+++ GIVEN RECORDS +++

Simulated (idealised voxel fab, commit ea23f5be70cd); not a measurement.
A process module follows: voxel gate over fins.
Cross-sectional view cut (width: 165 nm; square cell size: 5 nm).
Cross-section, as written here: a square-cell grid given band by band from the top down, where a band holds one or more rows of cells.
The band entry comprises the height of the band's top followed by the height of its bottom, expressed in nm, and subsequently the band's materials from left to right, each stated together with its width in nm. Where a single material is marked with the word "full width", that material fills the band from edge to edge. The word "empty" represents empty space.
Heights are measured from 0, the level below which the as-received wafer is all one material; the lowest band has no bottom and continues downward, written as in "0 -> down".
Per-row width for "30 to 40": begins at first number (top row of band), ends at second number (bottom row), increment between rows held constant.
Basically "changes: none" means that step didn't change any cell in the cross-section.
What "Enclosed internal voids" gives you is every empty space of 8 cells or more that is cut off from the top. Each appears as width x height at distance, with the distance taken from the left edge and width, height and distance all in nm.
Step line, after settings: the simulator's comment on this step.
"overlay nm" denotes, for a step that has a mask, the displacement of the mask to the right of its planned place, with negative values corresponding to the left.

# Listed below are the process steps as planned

+++

_REQUIRED ACTION_.
Reprint the whole listing above exactly.

_WRITTEN ANSWER_.
Simulated (idealised voxel fab, commit ea23f5be70cd); not a measurement.
A process module follows: voxel gate over fins.
Cross-sectional view cut (width: 165 nm; square cell size: 5 nm).
Cross-section, as written here: a square-cell grid given band by band from the top down, where a band holds one or more rows of cells.
The band entry comprises the height of the band's top followed by the height of its bottom, expressed in nm, and subsequently the band's materials from left to right, each stated together with its width in nm. Where a single material is marked with the word "full width", that material fills the band from edge to edge. The word "empty" represents empty space.
Heights are measured from 0, the level below which the as-received wafer is all one material; the lowest band has no bottom and continues downward, written as in "0 -> down".
Per-row width for "30 to 40": begins at first number (top row of band), ends at second number (bottom row), increment between rows held constant.
Basically "changes: none" means that step didn't change any cell in the cross-section.
What "Enclosed internal voids" gives you is every empty space of 8 cells or more that is cut off from the top. Each appears as width x height at distance, with the distance taken from the left edge and width, height and distance all in nm.
Step line, after settings: the simulator's comment on this step.
"overlay nm" denotes, for a step that has a mask, the displacement of the mask to the right of its planned place, with negative values corresponding to the left.

# Listed below are the process steps as planned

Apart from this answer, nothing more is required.